*Work request*: Write out again, exactly, the lines of the listing below from the first one through the one that contains "We count height", and no other lines.

*Data extract*:
________________________

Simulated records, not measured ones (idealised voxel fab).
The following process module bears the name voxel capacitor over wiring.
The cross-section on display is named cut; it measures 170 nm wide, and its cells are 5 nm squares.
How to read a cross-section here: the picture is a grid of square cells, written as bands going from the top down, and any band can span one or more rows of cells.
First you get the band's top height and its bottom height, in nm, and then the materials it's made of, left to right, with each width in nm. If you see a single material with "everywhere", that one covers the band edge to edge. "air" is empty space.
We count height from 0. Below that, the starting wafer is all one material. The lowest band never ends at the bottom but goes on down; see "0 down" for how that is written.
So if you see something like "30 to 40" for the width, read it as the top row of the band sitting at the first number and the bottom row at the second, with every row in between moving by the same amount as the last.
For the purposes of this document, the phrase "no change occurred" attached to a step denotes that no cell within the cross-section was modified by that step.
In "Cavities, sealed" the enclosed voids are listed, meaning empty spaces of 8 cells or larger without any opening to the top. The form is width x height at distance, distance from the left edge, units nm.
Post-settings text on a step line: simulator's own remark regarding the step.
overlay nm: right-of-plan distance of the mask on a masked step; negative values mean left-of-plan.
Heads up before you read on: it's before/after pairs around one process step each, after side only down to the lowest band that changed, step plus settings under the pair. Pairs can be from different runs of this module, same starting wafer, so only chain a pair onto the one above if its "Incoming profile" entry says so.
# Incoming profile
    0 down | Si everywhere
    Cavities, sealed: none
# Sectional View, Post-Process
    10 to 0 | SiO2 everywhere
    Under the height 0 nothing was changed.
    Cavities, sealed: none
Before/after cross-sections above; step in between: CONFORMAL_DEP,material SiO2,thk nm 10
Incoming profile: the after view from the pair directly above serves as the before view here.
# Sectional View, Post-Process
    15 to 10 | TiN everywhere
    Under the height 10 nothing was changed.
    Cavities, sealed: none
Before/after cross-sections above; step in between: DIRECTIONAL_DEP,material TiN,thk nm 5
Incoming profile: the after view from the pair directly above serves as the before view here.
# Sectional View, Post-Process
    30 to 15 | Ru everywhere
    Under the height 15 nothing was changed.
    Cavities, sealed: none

________________________

*Exercise result*:
Simulated records, not measured ones (idealised voxel fab).
The following process module bears the name voxel capacitor over wiring.
The cross-section on display is named cut; it measures 170 nm wide, and its cells are 5 nm squares.
How to read a cross-section here: the picture is a grid of square cells, written as bands going from the top down, and any band can span one or more rows of cells.
First you get the band's top height and its bottom height, in nm, and then the materials it's made of, left to right, with each width in nm. If you see a single material with "everywhere", that one covers the band edge to edge. "air" is empty space.
We count height from 0. Below that, the starting wafer is all one material. The lowest band never ends at the bottom but goes on down; see "0 down" for how that is written.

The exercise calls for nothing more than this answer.